» Record set
- Opening Delimiter -
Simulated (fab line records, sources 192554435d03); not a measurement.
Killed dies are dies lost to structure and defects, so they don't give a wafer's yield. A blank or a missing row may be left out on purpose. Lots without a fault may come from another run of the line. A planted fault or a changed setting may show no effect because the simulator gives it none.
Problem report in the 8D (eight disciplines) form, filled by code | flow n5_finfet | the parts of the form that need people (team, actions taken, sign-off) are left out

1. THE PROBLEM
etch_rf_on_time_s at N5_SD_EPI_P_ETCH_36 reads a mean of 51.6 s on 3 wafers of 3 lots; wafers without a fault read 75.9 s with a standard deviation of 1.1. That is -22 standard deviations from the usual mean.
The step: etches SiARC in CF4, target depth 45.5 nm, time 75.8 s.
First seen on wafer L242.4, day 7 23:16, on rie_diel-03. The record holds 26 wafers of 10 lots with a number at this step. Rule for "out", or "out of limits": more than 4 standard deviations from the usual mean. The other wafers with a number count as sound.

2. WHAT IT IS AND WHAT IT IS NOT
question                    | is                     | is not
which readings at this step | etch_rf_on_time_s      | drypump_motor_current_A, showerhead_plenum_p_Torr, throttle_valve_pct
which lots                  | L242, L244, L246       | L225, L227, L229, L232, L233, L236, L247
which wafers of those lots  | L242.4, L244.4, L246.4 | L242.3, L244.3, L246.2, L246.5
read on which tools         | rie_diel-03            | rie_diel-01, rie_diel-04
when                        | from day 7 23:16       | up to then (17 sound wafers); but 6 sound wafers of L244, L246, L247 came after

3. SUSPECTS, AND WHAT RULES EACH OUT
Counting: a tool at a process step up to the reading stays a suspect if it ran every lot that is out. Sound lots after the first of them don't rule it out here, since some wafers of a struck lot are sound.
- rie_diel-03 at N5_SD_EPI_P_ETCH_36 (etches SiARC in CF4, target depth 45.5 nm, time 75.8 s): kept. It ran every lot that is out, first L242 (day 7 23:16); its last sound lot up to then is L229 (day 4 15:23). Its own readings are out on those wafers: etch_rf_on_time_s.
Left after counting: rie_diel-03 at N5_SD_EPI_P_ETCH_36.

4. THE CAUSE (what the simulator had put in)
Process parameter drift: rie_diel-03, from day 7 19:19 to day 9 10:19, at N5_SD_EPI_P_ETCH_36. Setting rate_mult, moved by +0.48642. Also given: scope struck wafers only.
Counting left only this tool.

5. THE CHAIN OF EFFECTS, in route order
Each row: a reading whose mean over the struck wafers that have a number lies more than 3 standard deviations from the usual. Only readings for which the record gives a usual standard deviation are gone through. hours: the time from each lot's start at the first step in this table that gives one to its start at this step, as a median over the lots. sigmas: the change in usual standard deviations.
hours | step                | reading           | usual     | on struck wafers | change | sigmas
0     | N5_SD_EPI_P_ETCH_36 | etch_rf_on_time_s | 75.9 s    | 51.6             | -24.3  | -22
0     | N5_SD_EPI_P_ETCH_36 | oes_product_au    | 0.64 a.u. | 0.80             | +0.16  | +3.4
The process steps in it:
- Closing Delimiter -

» Assignment
Transcribe only, please, the lines from the first line of the records through the line with "The step: etches". Both of those lines are included.

» Task answer
Simulated (fab line records, sources 192554435d03); not a measurement.
Killed dies are dies lost to structure and defects, so they don't give a wafer's yield. A blank or a missing row may be left out on purpose. Lots without a fault may come from another run of the line. A planted fault or a changed setting may show no effect because the simulator gives it none.
Problem report in the 8D (eight disciplines) form, filled by code | flow n5_finfet | the parts of the form that need people (team, actions taken, sign-off) are left out

1. THE PROBLEM
etch_rf_on_time_s at N5_SD_EPI_P_ETCH_36 reads a mean of 51.6 s on 3 wafers of 3 lots; wafers without a fault read 75.9 s with a standard deviation of 1.1. That is -22 standard deviations from the usual mean.
The step: etches SiARC in CF4, target depth 45.5 nm, time 75.8 s.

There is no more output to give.